——————————

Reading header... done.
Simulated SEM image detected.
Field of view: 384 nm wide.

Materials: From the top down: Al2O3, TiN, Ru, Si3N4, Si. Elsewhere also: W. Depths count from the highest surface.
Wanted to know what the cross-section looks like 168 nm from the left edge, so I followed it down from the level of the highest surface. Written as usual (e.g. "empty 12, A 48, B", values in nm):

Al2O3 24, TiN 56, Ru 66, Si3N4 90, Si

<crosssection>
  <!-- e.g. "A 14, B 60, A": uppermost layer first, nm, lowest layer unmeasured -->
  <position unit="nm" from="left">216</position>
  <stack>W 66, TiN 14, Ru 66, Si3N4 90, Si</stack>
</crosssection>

——————————

- _WORK ITEM_
Only the lines from the first line of the material above through the line that contains "Materials: From the" should be quoted, each one exactly.

- _RESPONSE BOX_
Reading header... done.
Simulated SEM image detected.
Field of view: 384 nm wide.

Materials: From the top down: Al2O3, TiN, Ru, Si3N4, Si. Elsewhere also: W. Depths count from the highest surface.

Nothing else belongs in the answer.